___ DATA SECTION ___

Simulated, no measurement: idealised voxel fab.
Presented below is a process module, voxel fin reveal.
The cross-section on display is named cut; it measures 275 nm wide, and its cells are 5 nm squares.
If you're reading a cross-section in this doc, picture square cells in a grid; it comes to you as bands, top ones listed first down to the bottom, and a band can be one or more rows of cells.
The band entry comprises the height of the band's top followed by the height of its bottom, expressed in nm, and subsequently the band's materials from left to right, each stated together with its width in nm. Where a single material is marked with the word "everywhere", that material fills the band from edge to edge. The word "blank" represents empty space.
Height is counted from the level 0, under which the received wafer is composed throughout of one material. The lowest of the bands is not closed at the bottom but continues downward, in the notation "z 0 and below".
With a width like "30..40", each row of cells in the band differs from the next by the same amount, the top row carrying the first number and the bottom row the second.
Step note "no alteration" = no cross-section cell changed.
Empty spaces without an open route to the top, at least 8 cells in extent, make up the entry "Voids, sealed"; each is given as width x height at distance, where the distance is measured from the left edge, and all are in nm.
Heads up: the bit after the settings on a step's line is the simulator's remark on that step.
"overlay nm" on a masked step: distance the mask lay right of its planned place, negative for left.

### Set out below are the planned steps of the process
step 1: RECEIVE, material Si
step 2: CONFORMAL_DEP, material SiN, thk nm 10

___

Your response must contain the complete listing, copied without deviation.

TASK RESPONSE:
Simulated, no measurement: idealised voxel fab.
Presented below is a process module, voxel fin reveal.
The cross-section on display is named cut; it measures 275 nm wide, and its cells are 5 nm squares.
If you're reading a cross-section in this doc, picture square cells in a grid; it comes to you as bands, top ones listed first down to the bottom, and a band can be one or more rows of cells.
The band entry comprises the height of the band's top followed by the height of its bottom, expressed in nm, and subsequently the band's materials from left to right, each stated together with its width in nm. Where a single material is marked with the word "everywhere", that material fills the band from edge to edge. The word "blank" represents empty space.
Height is counted from the level 0, under which the received wafer is composed throughout of one material. The lowest of the bands is not closed at the bottom but continues downward, in the notation "z 0 and below".
With a width like "30..40", each row of cells in the band differs from the next by the same amount, the top row carrying the first number and the bottom row the second.
Step note "no alteration" = no cross-section cell changed.
Empty spaces without an open route to the top, at least 8 cells in extent, make up the entry "Voids, sealed"; each is given as width x height at distance, where the distance is measured from the left edge, and all are in nm.
Heads up: the bit after the settings on a step's line is the simulator's remark on that step.
"overlay nm" on a masked step: distance the mask lay right of its planned place, negative for left.

### Set out below are the planned steps of the process
step 1: RECEIVE, material Si
step 2: CONFORMAL_DEP, material SiN, thk nm 10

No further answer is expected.